######
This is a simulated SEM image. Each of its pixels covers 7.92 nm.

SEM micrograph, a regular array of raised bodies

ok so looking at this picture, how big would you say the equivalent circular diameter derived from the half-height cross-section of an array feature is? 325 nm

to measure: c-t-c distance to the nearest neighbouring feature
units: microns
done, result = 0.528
######

■ **Work task**
Give back the records above exactly, limited to the lines between the one holding "SEM micrograph, a" and the one holding "units: microns", inclusive.

■ **Response box**
SEM micrograph, a regular array of raised bodies

ok so looking at this picture, how big would you say the equivalent circular diameter derived from the half-height cross-section of an array feature is? 325 nm

to measure: c-t-c distance to the nearest neighbouring feature
units: microns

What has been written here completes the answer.